*** Block opens ***

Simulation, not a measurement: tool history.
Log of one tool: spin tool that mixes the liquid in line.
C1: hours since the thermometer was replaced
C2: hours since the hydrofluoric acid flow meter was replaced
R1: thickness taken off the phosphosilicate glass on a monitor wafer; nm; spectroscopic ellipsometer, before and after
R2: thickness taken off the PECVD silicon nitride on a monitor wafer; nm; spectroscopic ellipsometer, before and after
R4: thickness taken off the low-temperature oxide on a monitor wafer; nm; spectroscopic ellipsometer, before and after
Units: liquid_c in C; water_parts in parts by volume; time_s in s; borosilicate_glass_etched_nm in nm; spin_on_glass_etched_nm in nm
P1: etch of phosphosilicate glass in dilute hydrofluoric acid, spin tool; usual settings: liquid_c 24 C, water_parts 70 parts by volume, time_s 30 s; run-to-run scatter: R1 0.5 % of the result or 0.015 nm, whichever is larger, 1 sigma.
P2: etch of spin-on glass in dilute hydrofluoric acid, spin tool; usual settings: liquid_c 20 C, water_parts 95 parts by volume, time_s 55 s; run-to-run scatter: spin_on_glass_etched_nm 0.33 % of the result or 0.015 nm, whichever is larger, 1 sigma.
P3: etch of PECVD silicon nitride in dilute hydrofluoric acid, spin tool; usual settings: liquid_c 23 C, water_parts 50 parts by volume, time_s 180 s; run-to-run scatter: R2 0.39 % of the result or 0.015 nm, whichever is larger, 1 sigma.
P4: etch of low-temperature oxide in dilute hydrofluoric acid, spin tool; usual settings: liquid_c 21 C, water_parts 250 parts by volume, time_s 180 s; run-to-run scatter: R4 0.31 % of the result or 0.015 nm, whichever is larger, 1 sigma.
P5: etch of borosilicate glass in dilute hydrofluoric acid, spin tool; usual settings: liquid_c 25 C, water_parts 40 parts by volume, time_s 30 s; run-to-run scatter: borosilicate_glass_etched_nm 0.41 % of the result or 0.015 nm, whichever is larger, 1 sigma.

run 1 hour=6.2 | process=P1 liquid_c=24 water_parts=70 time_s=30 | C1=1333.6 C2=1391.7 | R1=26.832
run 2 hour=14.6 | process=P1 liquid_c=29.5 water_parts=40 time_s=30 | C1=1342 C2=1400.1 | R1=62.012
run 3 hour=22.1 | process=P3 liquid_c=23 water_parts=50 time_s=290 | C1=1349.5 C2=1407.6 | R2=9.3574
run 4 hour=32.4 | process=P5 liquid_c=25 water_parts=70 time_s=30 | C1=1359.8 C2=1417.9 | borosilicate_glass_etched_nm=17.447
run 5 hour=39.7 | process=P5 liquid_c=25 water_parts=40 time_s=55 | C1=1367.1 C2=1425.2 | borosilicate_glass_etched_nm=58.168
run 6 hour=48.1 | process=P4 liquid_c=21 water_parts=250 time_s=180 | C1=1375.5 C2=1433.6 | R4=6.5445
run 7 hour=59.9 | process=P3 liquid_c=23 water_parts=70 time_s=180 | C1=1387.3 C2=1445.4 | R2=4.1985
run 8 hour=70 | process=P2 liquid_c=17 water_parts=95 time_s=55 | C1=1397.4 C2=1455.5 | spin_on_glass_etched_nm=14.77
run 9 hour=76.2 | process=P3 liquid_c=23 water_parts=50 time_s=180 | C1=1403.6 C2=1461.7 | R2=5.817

*** Block closes ***

◆ **Work item**
From the records above, retype only the lines starting at the line that contains "run 7 hour=59.9" and ending at the line that contains "run 8 hour=70", both included.

◆ **Your response**
run 7 hour=59.9 | process=P3 liquid_c=23 water_parts=70 time_s=180 | C1=1387.3 C2=1445.4 | R2=4.1985
run 8 hour=70 | process=P2 liquid_c=17 water_parts=95 time_s=55 | C1=1397.4 C2=1455.5 | spin_on_glass_etched_nm=14.77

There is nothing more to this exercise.